╔══

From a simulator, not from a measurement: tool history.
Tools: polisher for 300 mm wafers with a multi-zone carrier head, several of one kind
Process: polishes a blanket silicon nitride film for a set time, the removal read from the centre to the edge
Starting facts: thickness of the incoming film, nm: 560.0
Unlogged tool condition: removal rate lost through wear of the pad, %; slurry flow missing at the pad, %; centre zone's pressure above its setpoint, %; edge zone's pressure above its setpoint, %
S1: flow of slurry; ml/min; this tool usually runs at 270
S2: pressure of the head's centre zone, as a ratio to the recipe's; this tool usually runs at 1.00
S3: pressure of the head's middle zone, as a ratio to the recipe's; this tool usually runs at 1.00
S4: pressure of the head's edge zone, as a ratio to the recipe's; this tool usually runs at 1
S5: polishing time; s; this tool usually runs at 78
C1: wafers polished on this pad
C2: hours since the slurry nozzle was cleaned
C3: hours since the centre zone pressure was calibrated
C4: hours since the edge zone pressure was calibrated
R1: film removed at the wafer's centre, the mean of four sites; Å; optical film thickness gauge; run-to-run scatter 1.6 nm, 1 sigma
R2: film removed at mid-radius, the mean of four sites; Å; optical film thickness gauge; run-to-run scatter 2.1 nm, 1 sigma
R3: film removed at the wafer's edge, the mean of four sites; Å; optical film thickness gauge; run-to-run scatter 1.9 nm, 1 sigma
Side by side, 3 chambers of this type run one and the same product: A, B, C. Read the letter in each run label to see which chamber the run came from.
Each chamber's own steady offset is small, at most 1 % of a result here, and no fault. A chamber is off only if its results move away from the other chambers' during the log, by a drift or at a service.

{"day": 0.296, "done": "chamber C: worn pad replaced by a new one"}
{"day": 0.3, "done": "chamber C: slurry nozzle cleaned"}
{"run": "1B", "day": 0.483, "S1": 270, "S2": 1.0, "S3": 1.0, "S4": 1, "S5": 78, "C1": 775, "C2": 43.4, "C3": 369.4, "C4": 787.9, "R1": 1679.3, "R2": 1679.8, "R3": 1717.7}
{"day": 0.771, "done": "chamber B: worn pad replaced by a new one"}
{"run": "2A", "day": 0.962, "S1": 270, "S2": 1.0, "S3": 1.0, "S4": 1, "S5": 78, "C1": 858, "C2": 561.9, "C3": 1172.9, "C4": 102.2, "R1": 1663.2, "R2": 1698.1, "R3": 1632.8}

╚══

▶ [WORK TASK]: In the answer, give the lines from the first line of the data through the line with "C2: hours since the slurry nozzle was cleaned", exactly as they appear and with no additions.

▶ [ANSWER BOX]:
From a simulator, not from a measurement: tool history.
Tools: polisher for 300 mm wafers with a multi-zone carrier head, several of one kind
Process: polishes a blanket silicon nitride film for a set time, the removal read from the centre to the edge
Starting facts: thickness of the incoming film, nm: 560.0
Unlogged tool condition: removal rate lost through wear of the pad, %; slurry flow missing at the pad, %; centre zone's pressure above its setpoint, %; edge zone's pressure above its setpoint, %
S1: flow of slurry; ml/min; this tool usually runs at 270
S2: pressure of the head's centre zone, as a ratio to the recipe's; this tool usually runs at 1.00
S3: pressure of the head's middle zone, as a ratio to the recipe's; this tool usually runs at 1.00
S4: pressure of the head's edge zone, as a ratio to the recipe's; this tool usually runs at 1
S5: polishing time; s; this tool usually runs at 78
C1: wafers polished on this pad
C2: hours since the slurry nozzle was cleaned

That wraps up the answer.